▸ Work order
Take the data below and copy exactly the lines starting at the one with "Usual settings: anneal" and finishing at the one with "The tool's runs may not all be listed.", both included.

▸ Supplied records
[Start of Attachment]

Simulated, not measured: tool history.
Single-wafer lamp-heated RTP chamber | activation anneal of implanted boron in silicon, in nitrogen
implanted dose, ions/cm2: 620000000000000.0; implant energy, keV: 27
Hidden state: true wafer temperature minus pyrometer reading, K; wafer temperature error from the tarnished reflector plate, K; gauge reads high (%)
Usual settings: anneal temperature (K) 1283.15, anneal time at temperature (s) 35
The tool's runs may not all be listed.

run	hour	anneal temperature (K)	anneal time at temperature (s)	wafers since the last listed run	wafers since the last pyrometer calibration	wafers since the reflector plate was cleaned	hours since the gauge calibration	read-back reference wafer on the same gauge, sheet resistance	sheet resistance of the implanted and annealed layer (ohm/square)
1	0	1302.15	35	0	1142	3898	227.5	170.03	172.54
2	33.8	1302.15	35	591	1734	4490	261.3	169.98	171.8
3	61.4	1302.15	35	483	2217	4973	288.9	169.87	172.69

[End of Attachment]

▸ Exercise solution
Usual settings: anneal temperature (K) 1283.15, anneal time at temperature (s) 35
The tool's runs may not all be listed.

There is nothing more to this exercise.